----- Entries shown -----

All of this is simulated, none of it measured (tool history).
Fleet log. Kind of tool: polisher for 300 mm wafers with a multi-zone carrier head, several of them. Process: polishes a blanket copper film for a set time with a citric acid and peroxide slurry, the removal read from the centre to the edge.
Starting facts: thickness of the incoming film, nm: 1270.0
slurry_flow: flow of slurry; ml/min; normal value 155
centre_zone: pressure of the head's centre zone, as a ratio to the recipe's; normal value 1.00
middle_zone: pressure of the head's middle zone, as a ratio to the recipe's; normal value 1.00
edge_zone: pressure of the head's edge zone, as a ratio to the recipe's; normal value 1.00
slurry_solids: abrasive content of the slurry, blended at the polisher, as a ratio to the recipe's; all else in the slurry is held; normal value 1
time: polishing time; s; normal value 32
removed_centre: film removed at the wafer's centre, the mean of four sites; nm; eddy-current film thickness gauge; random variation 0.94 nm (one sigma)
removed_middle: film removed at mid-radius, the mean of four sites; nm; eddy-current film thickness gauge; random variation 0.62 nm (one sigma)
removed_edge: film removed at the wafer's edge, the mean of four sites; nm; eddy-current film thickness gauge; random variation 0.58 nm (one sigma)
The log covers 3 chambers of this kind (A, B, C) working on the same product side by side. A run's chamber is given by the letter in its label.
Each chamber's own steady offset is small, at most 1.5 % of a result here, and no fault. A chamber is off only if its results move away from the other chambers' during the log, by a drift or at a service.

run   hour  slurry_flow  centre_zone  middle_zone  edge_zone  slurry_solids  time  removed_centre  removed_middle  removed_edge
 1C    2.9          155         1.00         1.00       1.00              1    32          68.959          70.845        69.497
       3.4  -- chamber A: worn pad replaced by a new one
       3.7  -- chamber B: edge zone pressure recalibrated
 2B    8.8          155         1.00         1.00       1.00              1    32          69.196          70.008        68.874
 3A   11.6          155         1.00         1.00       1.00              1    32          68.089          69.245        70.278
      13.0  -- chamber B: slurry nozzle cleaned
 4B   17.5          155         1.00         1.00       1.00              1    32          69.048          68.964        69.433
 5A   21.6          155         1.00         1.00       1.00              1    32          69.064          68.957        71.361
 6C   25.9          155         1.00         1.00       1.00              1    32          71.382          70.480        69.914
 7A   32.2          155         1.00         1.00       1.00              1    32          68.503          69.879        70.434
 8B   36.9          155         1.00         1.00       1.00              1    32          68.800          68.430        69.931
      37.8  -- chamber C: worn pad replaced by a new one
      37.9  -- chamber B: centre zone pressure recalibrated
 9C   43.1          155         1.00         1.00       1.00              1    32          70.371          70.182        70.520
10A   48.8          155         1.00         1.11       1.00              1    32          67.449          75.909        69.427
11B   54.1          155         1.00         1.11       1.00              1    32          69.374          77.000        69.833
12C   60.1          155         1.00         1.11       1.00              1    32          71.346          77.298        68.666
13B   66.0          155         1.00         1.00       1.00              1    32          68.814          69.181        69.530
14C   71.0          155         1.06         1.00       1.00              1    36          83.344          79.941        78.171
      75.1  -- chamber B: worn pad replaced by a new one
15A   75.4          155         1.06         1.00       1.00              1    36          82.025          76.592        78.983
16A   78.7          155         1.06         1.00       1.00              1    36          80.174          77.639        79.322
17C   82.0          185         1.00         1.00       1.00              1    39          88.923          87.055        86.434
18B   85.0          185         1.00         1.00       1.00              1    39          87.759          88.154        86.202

-----

Activity
Above this instruction are the records; retype exactly the lines from the one containing "middle_zone: pressure of" up to and including the one containing "removed_centre: film removed".

Written response
middle_zone: pressure of the head's middle zone, as a ratio to the recipe's; normal value 1.00
edge_zone: pressure of the head's edge zone, as a ratio to the recipe's; normal value 1.00
slurry_solids: abrasive content of the slurry, blended at the polisher, as a ratio to the recipe's; all else in the slurry is held; normal value 1
time: polishing time; s; normal value 32
removed_centre: film removed at the wafer's centre, the mean of four sites; nm; eddy-current film thickness gauge; random variation 0.94 nm (one sigma)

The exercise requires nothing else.